Assignment: Only the lines from the top of the material through the line containing "A sampling plan" should be restated, each one exactly.

Given information:
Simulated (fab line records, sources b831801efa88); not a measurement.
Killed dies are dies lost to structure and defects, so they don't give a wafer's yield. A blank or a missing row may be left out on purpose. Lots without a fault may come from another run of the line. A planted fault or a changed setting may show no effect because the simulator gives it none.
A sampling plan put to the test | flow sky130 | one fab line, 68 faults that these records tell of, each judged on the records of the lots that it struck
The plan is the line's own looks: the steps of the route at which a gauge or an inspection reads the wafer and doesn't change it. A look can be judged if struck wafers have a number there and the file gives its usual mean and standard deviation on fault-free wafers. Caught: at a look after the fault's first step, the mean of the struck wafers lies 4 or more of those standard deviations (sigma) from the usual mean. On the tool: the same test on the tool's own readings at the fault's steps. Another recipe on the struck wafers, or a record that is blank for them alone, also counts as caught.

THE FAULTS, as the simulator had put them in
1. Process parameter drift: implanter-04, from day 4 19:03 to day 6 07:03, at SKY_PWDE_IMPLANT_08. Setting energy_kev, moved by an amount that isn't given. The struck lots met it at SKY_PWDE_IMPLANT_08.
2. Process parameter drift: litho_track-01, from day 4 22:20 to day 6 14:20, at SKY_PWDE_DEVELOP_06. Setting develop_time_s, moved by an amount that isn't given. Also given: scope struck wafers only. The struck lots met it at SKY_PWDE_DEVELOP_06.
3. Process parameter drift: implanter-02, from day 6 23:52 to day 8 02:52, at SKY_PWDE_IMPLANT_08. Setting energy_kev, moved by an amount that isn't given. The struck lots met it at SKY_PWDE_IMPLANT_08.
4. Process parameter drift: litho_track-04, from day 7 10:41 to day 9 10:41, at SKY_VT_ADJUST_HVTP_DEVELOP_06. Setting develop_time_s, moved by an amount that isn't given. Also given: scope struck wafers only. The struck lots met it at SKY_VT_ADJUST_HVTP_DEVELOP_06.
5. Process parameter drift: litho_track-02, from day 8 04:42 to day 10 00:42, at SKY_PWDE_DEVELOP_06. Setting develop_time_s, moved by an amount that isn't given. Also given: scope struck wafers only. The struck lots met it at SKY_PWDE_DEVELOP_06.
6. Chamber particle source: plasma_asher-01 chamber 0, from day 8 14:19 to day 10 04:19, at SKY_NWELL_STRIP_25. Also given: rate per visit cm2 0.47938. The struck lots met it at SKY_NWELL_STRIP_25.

Written response:
Simulated (fab line records, sources b831801efa88); not a measurement.
Killed dies are dies lost to structure and defects, so they don't give a wafer's yield. A blank or a missing row may be left out on purpose. Lots without a fault may come from another run of the line. A planted fault or a changed setting may show no effect because the simulator gives it none.
A sampling plan put to the test | flow sky130 | one fab line, 68 faults that these records tell of, each judged on the records of the lots that it struck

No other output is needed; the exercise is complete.